**Work request**.
In the listing that follows, locate the line containing "Name of the" and the line containing "This is section". Retype exactly those two lines and every line between them, and nothing more.

--

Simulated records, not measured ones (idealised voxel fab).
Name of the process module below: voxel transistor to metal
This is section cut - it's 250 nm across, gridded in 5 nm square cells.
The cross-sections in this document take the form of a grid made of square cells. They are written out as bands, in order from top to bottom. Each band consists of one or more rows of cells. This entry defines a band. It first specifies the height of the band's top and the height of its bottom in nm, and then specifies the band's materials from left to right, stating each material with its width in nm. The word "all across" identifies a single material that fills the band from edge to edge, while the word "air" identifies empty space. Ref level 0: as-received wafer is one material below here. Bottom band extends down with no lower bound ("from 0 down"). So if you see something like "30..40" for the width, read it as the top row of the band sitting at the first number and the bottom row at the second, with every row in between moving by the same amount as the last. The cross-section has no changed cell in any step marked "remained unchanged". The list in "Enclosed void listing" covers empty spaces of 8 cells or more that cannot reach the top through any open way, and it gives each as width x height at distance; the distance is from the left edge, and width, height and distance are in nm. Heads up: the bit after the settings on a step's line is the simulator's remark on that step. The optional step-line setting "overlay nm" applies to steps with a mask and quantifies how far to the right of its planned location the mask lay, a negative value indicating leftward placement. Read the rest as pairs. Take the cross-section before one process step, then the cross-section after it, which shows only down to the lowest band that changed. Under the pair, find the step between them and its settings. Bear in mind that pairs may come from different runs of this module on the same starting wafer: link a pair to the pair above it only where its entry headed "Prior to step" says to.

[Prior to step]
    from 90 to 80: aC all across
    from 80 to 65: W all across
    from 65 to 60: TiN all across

--

**Answer box**.
Name of the process module below: voxel transistor to metal
This is section cut - it's 250 nm across, gridded in 5 nm square cells.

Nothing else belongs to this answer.